Assignment:
Everything from the first line of the records to the line containing "L317 | day 24", inclusive, is to be extracted exactly, and nothing more.

Extracted entries:
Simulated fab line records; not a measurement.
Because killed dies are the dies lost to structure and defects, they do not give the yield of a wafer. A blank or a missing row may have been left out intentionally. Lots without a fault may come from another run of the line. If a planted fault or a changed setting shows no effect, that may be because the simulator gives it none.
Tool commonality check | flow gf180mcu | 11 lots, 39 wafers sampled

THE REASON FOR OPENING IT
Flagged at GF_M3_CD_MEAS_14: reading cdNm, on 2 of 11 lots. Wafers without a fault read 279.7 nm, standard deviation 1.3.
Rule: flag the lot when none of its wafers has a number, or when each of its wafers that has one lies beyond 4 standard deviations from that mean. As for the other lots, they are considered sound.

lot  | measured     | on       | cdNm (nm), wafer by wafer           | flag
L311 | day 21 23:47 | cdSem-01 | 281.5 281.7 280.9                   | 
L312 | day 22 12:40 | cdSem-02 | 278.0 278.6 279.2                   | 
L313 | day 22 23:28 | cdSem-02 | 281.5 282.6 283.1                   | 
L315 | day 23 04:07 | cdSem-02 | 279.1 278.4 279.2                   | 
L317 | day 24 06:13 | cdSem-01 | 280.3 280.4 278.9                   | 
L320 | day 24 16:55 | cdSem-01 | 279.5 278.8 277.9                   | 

Exercise output:
Simulated fab line records; not a measurement.
Because killed dies are the dies lost to structure and defects, they do not give the yield of a wafer. A blank or a missing row may have been left out intentionally. Lots without a fault may come from another run of the line. If a planted fault or a changed setting shows no effect, that may be because the simulator gives it none.
Tool commonality check | flow gf180mcu | 11 lots, 39 wafers sampled

THE REASON FOR OPENING IT
Flagged at GF_M3_CD_MEAS_14: reading cdNm, on 2 of 11 lots. Wafers without a fault read 279.7 nm, standard deviation 1.3.
Rule: flag the lot when none of its wafers has a number, or when each of its wafers that has one lies beyond 4 standard deviations from that mean. As for the other lots, they are considered sound.

lot  | measured     | on       | cdNm (nm), wafer by wafer           | flag
L311 | day 21 23:47 | cdSem-01 | 281.5 281.7 280.9                   | 
L312 | day 22 12:40 | cdSem-02 | 278.0 278.6 279.2                   | 
L313 | day 22 23:28 | cdSem-02 | 281.5 282.6 283.1                   | 
L315 | day 23 04:07 | cdSem-02 | 279.1 278.4 279.2                   | 
L317 | day 24 06:13 | cdSem-01 | 280.3 280.4 278.9                   | 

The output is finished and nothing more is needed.